Information supplied:
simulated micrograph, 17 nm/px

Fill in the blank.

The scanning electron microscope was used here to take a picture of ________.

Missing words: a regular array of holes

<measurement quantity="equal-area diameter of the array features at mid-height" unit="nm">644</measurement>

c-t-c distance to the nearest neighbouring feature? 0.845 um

Work request:
The complete listing is to be repeated exactly.

Task result:
simulated micrograph, 17 nm/px

Fill in the blank.

The scanning electron microscope was used here to take a picture of ________.

Missing words: a regular array of holes

<measurement quantity="equal-area diameter of the array features at mid-height" unit="nm">644</measurement>

c-t-c distance to the nearest neighbouring feature? 0.845 um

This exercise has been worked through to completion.